======
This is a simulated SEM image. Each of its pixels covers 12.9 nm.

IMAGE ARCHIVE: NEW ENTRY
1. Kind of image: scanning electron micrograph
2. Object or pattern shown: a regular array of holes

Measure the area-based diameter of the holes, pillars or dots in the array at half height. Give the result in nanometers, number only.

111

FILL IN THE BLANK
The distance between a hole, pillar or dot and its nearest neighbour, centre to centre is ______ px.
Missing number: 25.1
======

### [REQUIREMENT]
Copy nothing beyond the line containing "The distance between". Transcribe exactly from the first line of the entries down to that line, inclusive.

### [ANSWER BOX]
This is a simulated SEM image. Each of its pixels covers 12.9 nm.

IMAGE ARCHIVE: NEW ENTRY
1. Kind of image: scanning electron micrograph
2. Object or pattern shown: a regular array of holes

Measure the area-based diameter of the holes, pillars or dots in the array at half height. Give the result in nanometers, number only.

111

FILL IN THE BLANK
The distance between a hole, pillar or dot and its nearest neighbour, centre to centre is ______ px.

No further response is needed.